##### Data shown
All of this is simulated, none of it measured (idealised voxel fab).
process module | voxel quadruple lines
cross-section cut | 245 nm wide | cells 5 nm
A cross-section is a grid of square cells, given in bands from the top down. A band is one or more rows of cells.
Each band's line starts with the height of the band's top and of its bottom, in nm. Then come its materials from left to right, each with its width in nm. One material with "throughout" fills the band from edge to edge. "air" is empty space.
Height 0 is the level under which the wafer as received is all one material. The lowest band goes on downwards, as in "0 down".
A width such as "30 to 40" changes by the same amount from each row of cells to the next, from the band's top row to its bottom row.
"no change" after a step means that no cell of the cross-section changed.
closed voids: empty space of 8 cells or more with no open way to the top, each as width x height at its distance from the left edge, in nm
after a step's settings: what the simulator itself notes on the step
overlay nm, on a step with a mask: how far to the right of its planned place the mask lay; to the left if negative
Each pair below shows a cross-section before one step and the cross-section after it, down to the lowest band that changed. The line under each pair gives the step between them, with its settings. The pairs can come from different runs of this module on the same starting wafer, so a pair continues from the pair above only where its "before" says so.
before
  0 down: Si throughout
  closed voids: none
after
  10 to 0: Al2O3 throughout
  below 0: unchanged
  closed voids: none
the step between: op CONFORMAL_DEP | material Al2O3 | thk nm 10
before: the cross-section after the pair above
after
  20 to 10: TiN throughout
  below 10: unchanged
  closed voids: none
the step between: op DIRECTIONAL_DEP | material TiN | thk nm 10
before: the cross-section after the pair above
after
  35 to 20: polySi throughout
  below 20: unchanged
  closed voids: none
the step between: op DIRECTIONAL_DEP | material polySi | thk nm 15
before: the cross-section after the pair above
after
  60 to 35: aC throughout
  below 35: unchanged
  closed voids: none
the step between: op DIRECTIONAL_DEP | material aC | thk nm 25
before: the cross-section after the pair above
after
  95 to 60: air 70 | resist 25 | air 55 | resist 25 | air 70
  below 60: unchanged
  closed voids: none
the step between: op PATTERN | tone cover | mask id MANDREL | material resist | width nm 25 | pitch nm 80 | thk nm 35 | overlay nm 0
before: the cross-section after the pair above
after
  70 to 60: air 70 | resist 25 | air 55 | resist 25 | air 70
##########

# Brief:
Please transcribe, exactly and with nothing added, the lines from the first line of the material above through the line that contains "Height 0 is".

# Expected answer:
All of this is simulated, none of it measured (idealised voxel fab).
process module | voxel quadruple lines
cross-section cut | 245 nm wide | cells 5 nm
A cross-section is a grid of square cells, given in bands from the top down. A band is one or more rows of cells.
Each band's line starts with the height of the band's top and of its bottom, in nm. Then come its materials from left to right, each with its width in nm. One material with "throughout" fills the band from edge to edge. "air" is empty space.
Height 0 is the level under which the wafer as received is all one material. The lowest band goes on downwards, as in "0 down".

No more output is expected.